*Supplied records*:
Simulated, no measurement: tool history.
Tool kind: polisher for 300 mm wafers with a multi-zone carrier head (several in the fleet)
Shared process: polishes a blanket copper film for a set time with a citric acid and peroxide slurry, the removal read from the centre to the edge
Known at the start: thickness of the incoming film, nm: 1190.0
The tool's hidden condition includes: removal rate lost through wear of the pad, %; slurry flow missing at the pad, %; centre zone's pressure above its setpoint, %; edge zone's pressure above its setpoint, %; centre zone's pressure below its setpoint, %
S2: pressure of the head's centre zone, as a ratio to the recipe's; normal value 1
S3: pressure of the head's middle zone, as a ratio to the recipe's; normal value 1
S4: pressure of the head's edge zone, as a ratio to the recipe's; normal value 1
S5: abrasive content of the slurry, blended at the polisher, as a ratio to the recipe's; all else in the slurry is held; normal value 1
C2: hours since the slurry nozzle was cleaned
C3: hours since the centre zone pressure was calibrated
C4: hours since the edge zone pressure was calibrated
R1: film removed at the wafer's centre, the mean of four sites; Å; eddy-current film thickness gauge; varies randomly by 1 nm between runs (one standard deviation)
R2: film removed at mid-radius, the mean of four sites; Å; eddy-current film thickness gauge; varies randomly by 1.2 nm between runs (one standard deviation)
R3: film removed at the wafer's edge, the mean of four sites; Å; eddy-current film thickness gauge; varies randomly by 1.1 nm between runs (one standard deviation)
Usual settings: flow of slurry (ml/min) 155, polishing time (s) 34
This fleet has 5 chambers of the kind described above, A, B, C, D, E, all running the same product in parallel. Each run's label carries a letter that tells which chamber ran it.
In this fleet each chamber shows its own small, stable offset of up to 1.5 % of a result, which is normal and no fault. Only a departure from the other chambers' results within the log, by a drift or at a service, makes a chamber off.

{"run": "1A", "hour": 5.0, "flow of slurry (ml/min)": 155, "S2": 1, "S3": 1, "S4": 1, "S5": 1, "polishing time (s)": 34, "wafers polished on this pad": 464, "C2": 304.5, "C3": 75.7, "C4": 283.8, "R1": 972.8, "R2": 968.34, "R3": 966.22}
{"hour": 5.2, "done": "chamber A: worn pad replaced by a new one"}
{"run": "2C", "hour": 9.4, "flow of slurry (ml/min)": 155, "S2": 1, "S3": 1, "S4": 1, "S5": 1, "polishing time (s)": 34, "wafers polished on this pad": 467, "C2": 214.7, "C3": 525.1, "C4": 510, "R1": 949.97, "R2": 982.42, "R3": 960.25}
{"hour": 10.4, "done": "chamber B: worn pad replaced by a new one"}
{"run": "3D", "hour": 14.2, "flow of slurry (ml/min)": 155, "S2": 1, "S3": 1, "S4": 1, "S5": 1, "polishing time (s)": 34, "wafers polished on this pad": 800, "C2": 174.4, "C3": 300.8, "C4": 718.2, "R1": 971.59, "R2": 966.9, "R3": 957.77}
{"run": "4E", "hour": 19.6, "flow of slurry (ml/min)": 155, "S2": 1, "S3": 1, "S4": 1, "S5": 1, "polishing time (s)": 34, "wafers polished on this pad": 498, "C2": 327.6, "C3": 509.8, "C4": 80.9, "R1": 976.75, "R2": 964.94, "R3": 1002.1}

*Work instruction*: Your answer must consist solely of the lines from the top of the entries above through the line containing "S2: pressure of", copied exactly, both ends included.

*Expected answer*:
Simulated, no measurement: tool history.
Tool kind: polisher for 300 mm wafers with a multi-zone carrier head (several in the fleet)
Shared process: polishes a blanket copper film for a set time with a citric acid and peroxide slurry, the removal read from the centre to the edge
Known at the start: thickness of the incoming film, nm: 1190.0
The tool's hidden condition includes: removal rate lost through wear of the pad, %; slurry flow missing at the pad, %; centre zone's pressure above its setpoint, %; edge zone's pressure above its setpoint, %; centre zone's pressure below its setpoint, %
S2: pressure of the head's centre zone, as a ratio to the recipe's; normal value 1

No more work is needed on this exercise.